The line containing "The cross-section on" marks the end, so write out exactly every line from the top of the entries below through that one.

====
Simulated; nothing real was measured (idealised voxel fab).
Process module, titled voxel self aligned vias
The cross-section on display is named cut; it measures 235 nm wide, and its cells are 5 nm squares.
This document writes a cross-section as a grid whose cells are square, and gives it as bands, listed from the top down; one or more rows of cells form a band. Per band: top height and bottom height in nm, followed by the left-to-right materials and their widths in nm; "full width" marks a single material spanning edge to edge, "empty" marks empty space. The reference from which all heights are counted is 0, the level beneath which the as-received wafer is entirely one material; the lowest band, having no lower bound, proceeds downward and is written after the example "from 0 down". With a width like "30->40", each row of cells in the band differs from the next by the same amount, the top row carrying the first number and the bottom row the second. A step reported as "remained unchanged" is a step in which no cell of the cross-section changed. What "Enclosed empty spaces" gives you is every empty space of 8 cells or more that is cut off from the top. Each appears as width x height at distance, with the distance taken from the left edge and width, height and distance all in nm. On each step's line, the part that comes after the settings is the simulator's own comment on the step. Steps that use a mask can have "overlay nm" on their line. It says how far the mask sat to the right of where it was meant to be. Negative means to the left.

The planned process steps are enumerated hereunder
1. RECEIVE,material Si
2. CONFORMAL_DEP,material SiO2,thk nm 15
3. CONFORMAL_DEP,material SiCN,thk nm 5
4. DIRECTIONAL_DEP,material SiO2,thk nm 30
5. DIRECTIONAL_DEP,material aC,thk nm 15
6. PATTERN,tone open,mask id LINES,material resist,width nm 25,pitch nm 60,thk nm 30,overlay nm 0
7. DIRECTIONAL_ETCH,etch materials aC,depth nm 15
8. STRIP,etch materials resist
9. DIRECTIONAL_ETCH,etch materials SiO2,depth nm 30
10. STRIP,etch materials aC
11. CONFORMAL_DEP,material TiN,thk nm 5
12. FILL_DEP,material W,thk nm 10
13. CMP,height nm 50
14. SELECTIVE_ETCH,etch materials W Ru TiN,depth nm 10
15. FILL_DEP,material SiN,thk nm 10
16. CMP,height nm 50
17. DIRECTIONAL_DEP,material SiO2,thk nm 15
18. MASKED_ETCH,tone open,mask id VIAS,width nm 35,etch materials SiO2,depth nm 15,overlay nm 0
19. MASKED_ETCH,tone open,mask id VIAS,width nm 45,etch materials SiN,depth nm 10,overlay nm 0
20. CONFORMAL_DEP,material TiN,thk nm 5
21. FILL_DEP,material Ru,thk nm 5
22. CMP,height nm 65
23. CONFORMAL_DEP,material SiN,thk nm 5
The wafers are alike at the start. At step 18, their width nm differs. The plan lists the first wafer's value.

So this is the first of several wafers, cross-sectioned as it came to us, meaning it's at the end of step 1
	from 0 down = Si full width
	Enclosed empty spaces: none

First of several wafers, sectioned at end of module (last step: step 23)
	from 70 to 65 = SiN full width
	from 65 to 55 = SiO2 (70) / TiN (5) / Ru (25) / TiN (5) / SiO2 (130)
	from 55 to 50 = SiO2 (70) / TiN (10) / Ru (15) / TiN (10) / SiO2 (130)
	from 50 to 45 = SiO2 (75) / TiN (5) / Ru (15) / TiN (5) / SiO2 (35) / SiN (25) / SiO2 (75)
====

**ANSWER SPACE:**
Simulated; nothing real was measured (idealised voxel fab).
Process module, titled voxel self aligned vias
The cross-section on display is named cut; it measures 235 nm wide, and its cells are 5 nm squares.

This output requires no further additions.